# Dataset:
---------------
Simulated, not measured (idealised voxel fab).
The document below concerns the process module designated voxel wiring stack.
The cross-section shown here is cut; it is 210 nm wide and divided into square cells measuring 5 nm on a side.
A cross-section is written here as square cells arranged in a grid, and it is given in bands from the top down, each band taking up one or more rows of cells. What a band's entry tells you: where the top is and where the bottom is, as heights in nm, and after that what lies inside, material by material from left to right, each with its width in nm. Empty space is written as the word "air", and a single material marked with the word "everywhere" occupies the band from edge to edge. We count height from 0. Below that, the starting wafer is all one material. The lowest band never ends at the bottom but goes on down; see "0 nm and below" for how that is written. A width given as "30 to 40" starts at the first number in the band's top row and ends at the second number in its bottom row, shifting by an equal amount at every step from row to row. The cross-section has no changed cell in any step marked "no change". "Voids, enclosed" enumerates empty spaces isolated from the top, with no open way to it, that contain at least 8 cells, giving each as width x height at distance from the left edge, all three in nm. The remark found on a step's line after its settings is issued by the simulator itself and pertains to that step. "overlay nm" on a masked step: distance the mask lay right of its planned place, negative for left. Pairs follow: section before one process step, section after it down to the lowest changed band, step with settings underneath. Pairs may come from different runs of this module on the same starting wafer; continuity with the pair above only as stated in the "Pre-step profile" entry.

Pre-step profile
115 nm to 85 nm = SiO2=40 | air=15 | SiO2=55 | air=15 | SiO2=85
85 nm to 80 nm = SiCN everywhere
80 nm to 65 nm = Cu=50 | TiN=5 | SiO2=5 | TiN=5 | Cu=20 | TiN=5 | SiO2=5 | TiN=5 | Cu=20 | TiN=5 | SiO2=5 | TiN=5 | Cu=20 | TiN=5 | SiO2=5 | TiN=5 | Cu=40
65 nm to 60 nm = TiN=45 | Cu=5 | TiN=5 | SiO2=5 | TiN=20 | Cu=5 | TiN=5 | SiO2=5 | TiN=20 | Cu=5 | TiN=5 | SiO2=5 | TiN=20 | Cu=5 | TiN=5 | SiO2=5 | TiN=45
---------------

# Work request:
Where the line with "The cross-section shown" ends, your copy should end too; please return exactly the lines from the first line of the data through it.

# Written answer:
Simulated, not measured (idealised voxel fab).
The document below concerns the process module designated voxel wiring stack.
The cross-section shown here is cut; it is 210 nm wide and divided into square cells measuring 5 nm on a side.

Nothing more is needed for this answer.